-- Opening Marker --

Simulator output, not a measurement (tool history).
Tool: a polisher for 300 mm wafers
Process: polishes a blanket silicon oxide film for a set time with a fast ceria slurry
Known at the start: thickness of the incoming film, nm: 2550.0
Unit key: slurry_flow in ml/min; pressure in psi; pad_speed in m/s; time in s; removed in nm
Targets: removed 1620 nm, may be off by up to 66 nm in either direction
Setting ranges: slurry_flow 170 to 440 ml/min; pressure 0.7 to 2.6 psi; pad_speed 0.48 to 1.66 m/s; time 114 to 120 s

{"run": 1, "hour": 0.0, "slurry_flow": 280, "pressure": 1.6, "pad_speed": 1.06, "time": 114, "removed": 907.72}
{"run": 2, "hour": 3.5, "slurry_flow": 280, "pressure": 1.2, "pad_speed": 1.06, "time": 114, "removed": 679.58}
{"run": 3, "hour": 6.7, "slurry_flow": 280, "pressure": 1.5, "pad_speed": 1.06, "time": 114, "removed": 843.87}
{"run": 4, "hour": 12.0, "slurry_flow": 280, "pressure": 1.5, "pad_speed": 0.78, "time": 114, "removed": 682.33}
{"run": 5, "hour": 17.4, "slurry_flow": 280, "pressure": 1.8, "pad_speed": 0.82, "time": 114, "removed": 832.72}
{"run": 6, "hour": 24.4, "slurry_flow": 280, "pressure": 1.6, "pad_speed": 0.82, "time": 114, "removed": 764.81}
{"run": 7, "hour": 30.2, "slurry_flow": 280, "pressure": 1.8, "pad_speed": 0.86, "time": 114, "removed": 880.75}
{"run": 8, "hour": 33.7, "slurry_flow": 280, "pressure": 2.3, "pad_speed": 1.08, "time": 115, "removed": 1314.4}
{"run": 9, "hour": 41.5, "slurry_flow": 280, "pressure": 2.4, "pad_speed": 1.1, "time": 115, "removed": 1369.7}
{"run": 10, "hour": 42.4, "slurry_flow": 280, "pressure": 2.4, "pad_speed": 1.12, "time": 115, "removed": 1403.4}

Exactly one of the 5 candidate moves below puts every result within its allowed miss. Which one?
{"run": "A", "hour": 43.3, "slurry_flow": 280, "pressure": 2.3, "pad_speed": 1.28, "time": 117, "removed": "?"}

-- Closing Marker --

- [Task item] Only the lines from the first line of the records through the line with "Setting ranges: slurry_flow" should be reproduced, exactly and with nothing added.

- [Exercise result]
Simulator output, not a measurement (tool history).
Tool: a polisher for 300 mm wafers
Process: polishes a blanket silicon oxide film for a set time with a fast ceria slurry
Known at the start: thickness of the incoming film, nm: 2550.0
Unit key: slurry_flow in ml/min; pressure in psi; pad_speed in m/s; time in s; removed in nm
Targets: removed 1620 nm, may be off by up to 66 nm in either direction
Setting ranges: slurry_flow 170 to 440 ml/min; pressure 0.7 to 2.6 psi; pad_speed 0.48 to 1.66 m/s; time 114 to 120 s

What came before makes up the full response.